- _Work order_
Write out the entries below exactly. End with the line that contains "lots that met".

++++++++
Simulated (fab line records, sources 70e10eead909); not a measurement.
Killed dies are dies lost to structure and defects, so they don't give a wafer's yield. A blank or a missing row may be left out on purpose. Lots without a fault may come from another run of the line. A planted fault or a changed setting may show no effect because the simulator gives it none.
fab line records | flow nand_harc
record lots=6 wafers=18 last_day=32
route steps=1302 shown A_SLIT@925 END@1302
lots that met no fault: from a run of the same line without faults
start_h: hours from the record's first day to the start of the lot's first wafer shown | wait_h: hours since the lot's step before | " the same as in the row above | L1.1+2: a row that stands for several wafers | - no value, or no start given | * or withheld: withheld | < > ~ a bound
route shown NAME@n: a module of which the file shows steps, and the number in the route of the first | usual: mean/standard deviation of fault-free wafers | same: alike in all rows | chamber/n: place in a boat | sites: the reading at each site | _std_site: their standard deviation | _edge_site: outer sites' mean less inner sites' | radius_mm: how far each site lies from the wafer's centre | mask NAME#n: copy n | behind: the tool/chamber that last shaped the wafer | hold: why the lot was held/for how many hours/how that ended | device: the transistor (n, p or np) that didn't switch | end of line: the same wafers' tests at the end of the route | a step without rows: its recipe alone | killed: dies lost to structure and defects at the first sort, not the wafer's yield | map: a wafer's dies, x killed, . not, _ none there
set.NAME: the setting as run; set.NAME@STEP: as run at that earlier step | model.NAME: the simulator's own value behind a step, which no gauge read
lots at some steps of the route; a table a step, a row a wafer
++++++++

- _Task result_
Simulated (fab line records, sources 70e10eead909); not a measurement.
Killed dies are dies lost to structure and defects, so they don't give a wafer's yield. A blank or a missing row may be left out on purpose. Lots without a fault may come from another run of the line. A planted fault or a changed setting may show no effect because the simulator gives it none.
fab line records | flow nand_harc
record lots=6 wafers=18 last_day=32
route steps=1302 shown A_SLIT@925 END@1302
lots that met no fault: from a run of the same line without faults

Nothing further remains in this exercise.